▶ [RECORD EXTRACTS]:
BEGIN
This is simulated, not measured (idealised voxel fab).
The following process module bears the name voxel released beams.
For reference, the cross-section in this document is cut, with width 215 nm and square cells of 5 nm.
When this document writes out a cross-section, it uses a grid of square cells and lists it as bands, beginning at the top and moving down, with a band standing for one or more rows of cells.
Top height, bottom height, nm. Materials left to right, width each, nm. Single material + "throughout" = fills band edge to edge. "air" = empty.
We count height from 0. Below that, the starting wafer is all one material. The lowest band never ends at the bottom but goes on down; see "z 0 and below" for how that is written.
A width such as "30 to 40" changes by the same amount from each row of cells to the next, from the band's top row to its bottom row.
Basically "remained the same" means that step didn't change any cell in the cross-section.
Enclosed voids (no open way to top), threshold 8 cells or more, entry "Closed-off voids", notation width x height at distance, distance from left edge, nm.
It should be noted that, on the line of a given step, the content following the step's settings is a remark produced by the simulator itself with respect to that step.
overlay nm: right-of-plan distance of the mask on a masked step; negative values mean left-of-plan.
END

▶ [WORK INSTRUCTION]:
Print the entire set of records again, exactly.

▶ [REPLY]:
This is simulated, not measured (idealised voxel fab).
The following process module bears the name voxel released beams.
For reference, the cross-section in this document is cut, with width 215 nm and square cells of 5 nm.
When this document writes out a cross-section, it uses a grid of square cells and lists it as bands, beginning at the top and moving down, with a band standing for one or more rows of cells.
Top height, bottom height, nm. Materials left to right, width each, nm. Single material + "throughout" = fills band edge to edge. "air" = empty.
We count height from 0. Below that, the starting wafer is all one material. The lowest band never ends at the bottom but goes on down; see "z 0 and below" for how that is written.
A width such as "30 to 40" changes by the same amount from each row of cells to the next, from the band's top row to its bottom row.
Basically "remained the same" means that step didn't change any cell in the cross-section.
Enclosed voids (no open way to top), threshold 8 cells or more, entry "Closed-off voids", notation width x height at distance, distance from left edge, nm.
It should be noted that, on the line of a given step, the content following the step's settings is a remark produced by the simulator itself with respect to that step.
overlay nm: right-of-plan distance of the mask on a masked step; negative values mean left-of-plan.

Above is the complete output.